◆ **WORK INSTRUCTION**
The following entries are to be retyped in full, exactly as written.

◆ **DATA UNDER STUDY**
__________________________________________________

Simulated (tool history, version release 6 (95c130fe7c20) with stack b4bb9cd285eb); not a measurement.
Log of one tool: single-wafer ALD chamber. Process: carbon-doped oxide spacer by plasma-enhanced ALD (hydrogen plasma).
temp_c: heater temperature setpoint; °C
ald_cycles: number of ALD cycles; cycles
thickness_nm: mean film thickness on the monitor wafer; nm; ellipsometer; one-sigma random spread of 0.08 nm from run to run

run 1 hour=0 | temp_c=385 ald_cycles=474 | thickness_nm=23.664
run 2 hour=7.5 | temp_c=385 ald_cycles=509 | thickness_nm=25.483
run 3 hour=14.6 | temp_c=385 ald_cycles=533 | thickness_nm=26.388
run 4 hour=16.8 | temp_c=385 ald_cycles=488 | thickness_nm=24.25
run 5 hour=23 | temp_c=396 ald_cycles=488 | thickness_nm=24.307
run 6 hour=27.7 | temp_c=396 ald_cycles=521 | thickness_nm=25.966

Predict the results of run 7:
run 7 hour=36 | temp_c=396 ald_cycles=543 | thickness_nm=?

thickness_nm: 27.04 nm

__________________________________________________

◆ **TASK OUTPUT**
Simulated (tool history, version release 6 (95c130fe7c20) with stack b4bb9cd285eb); not a measurement.
Log of one tool: single-wafer ALD chamber. Process: carbon-doped oxide spacer by plasma-enhanced ALD (hydrogen plasma).
temp_c: heater temperature setpoint; °C
ald_cycles: number of ALD cycles; cycles
thickness_nm: mean film thickness on the monitor wafer; nm; ellipsometer; one-sigma random spread of 0.08 nm from run to run

run 1 hour=0 | temp_c=385 ald_cycles=474 | thickness_nm=23.664
run 2 hour=7.5 | temp_c=385 ald_cycles=509 | thickness_nm=25.483
run 3 hour=14.6 | temp_c=385 ald_cycles=533 | thickness_nm=26.388
run 4 hour=16.8 | temp_c=385 ald_cycles=488 | thickness_nm=24.25
run 5 hour=23 | temp_c=396 ald_cycles=488 | thickness_nm=24.307
run 6 hour=27.7 | temp_c=396 ald_cycles=521 | thickness_nm=25.966

Predict the results of run 7:
run 7 hour=36 | temp_c=396 ald_cycles=543 | thickness_nm=?

thickness_nm: 27.04 nm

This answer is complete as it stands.